● Work item:
Type out all the data below, word for word.

BEGIN

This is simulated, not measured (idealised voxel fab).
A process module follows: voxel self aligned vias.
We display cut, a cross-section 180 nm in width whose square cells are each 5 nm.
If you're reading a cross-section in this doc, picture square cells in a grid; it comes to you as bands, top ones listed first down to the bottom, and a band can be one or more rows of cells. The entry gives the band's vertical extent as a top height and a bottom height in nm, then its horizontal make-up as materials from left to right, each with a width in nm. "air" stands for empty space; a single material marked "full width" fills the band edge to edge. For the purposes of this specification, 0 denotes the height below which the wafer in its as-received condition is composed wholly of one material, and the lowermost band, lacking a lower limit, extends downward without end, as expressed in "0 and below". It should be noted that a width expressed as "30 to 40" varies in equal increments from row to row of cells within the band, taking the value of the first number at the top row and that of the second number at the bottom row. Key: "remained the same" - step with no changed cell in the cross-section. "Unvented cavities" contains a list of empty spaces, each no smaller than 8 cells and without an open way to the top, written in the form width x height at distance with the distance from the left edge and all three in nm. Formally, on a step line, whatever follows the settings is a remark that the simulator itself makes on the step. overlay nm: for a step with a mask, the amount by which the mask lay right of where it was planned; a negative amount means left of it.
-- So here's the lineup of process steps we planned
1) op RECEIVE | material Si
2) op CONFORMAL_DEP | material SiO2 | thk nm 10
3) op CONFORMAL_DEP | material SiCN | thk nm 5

END

● Reply:
This is simulated, not measured (idealised voxel fab).
A process module follows: voxel self aligned vias.
We display cut, a cross-section 180 nm in width whose square cells are each 5 nm.
If you're reading a cross-section in this doc, picture square cells in a grid; it comes to you as bands, top ones listed first down to the bottom, and a band can be one or more rows of cells. The entry gives the band's vertical extent as a top height and a bottom height in nm, then its horizontal make-up as materials from left to right, each with a width in nm. "air" stands for empty space; a single material marked "full width" fills the band edge to edge. For the purposes of this specification, 0 denotes the height below which the wafer in its as-received condition is composed wholly of one material, and the lowermost band, lacking a lower limit, extends downward without end, as expressed in "0 and below". It should be noted that a width expressed as "30 to 40" varies in equal increments from row to row of cells within the band, taking the value of the first number at the top row and that of the second number at the bottom row. Key: "remained the same" - step with no changed cell in the cross-section. "Unvented cavities" contains a list of empty spaces, each no smaller than 8 cells and without an open way to the top, written in the form width x height at distance with the distance from the left edge and all three in nm. Formally, on a step line, whatever follows the settings is a remark that the simulator itself makes on the step. overlay nm: for a step with a mask, the amount by which the mask lay right of where it was planned; a negative amount means left of it.
-- So here's the lineup of process steps we planned
1) op RECEIVE | material Si
2) op CONFORMAL_DEP | material SiO2 | thk nm 10
3) op CONFORMAL_DEP | material SiCN | thk nm 5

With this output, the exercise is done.